ASSIGNMENT: Please copy, exactly as they appear below, the lines from the one containing "A wafer's yield" through the one containing "Order at every".

DATA FOR REVIEW:
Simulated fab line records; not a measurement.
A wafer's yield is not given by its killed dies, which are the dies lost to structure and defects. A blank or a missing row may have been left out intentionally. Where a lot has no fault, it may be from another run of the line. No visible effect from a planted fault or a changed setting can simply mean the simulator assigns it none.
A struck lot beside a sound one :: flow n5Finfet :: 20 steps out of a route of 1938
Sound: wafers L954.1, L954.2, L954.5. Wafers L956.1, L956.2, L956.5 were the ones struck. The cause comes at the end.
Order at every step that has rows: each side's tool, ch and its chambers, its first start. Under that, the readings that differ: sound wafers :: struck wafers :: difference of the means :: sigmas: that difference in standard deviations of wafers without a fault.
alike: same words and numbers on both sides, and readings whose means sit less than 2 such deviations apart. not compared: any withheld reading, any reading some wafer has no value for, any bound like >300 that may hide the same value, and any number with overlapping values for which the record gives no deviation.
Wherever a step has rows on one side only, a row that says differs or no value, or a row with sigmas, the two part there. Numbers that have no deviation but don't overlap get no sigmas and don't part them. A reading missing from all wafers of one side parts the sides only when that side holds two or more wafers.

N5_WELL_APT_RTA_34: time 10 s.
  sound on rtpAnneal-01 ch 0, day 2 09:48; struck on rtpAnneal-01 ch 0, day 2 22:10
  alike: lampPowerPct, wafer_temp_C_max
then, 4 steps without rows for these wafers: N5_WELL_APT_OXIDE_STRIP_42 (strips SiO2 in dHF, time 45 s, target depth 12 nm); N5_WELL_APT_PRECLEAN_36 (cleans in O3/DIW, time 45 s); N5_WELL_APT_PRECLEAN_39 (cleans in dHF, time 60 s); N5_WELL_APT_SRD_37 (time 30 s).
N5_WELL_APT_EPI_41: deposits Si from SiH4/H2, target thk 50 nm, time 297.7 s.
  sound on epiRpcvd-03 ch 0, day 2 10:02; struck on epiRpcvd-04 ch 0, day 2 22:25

WRITTEN ANSWER:
A wafer's yield is not given by its killed dies, which are the dies lost to structure and defects. A blank or a missing row may have been left out intentionally. Where a lot has no fault, it may be from another run of the line. No visible effect from a planted fault or a changed setting can simply mean the simulator assigns it none.
A struck lot beside a sound one :: flow n5Finfet :: 20 steps out of a route of 1938
Sound: wafers L954.1, L954.2, L954.5. Wafers L956.1, L956.2, L956.5 were the ones struck. The cause comes at the end.
Order at every step that has rows: each side's tool, ch and its chambers, its first start. Under that, the readings that differ: sound wafers :: struck wafers :: difference of the means :: sigmas: that difference in standard deviations of wafers without a fault.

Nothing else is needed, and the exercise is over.